• **Work task**:
Reproduce the records below exactly as given.

• **Data for analysis**:
===
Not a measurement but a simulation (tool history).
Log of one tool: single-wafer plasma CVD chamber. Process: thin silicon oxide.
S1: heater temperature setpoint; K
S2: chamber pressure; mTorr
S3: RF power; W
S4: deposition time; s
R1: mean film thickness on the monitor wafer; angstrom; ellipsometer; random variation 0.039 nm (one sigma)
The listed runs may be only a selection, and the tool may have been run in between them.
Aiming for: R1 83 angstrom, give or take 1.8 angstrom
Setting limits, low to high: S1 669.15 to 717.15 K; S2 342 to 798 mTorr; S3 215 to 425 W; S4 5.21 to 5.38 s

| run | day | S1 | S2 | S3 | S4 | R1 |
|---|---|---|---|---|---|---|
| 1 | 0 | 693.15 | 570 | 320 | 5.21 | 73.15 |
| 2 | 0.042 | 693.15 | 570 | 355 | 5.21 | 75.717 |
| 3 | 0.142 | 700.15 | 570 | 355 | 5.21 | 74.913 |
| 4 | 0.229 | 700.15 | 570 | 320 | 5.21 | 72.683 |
===

• **Answer section**:
Not a measurement but a simulation (tool history).
Log of one tool: single-wafer plasma CVD chamber. Process: thin silicon oxide.
S1: heater temperature setpoint; K
S2: chamber pressure; mTorr
S3: RF power; W
S4: deposition time; s
R1: mean film thickness on the monitor wafer; angstrom; ellipsometer; random variation 0.039 nm (one sigma)
The listed runs may be only a selection, and the tool may have been run in between them.
Aiming for: R1 83 angstrom, give or take 1.8 angstrom
Setting limits, low to high: S1 669.15 to 717.15 K; S2 342 to 798 mTorr; S3 215 to 425 W; S4 5.21 to 5.38 s

| run | day | S1 | S2 | S3 | S4 | R1 |
|---|---|---|---|---|---|---|
| 1 | 0 | 693.15 | 570 | 320 | 5.21 | 73.15 |
| 2 | 0.042 | 693.15 | 570 | 355 | 5.21 | 75.717 |
| 3 | 0.142 | 700.15 | 570 | 355 | 5.21 | 74.913 |
| 4 | 0.229 | 700.15 | 570 | 320 | 5.21 | 72.683 |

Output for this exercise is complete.